- [ACTION ITEM] Output the data word for word. Begin at its first line and end at the line with "field_l : 2613.4".

- [RECORDS SUPPLIED]
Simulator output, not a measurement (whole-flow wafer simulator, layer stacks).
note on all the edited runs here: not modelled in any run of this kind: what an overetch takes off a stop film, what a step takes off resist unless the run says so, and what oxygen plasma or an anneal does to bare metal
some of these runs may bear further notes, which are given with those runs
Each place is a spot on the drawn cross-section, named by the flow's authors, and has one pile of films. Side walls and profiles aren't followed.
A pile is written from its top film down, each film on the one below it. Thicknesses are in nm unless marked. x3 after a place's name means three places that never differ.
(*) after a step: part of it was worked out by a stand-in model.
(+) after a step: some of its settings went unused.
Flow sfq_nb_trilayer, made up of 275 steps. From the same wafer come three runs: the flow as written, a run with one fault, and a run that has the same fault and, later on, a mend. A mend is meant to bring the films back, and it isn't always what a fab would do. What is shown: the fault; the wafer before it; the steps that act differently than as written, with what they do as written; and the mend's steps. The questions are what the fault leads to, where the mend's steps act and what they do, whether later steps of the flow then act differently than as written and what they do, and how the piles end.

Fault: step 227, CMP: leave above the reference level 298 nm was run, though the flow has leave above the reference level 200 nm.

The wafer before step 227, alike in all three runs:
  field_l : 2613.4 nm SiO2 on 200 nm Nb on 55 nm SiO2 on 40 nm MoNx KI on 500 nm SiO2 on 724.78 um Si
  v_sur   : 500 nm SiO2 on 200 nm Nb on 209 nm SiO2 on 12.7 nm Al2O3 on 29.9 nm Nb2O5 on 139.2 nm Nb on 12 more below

- [TASK ANSWER]
Simulator output, not a measurement (whole-flow wafer simulator, layer stacks).
note on all the edited runs here: not modelled in any run of this kind: what an overetch takes off a stop film, what a step takes off resist unless the run says so, and what oxygen plasma or an anneal does to bare metal
some of these runs may bear further notes, which are given with those runs
Each place is a spot on the drawn cross-section, named by the flow's authors, and has one pile of films. Side walls and profiles aren't followed.
A pile is written from its top film down, each film on the one below it. Thicknesses are in nm unless marked. x3 after a place's name means three places that never differ.
(*) after a step: part of it was worked out by a stand-in model.
(+) after a step: some of its settings went unused.
Flow sfq_nb_trilayer, made up of 275 steps. From the same wafer come three runs: the flow as written, a run with one fault, and a run that has the same fault and, later on, a mend. A mend is meant to bring the films back, and it isn't always what a fab would do. What is shown: the fault; the wafer before it; the steps that act differently than as written, with what they do as written; and the mend's steps. The questions are what the fault leads to, where the mend's steps act and what they do, whether later steps of the flow then act differently than as written and what they do, and how the piles end.

Fault: step 227, CMP: leave above the reference level 298 nm was run, though the flow has leave above the reference level 200 nm.

The wafer before step 227, alike in all three runs:
  field_l : 2613.4 nm SiO2 on 200 nm Nb on 55 nm SiO2 on 40 nm MoNx KI on 500 nm SiO2 on 724.78 um Si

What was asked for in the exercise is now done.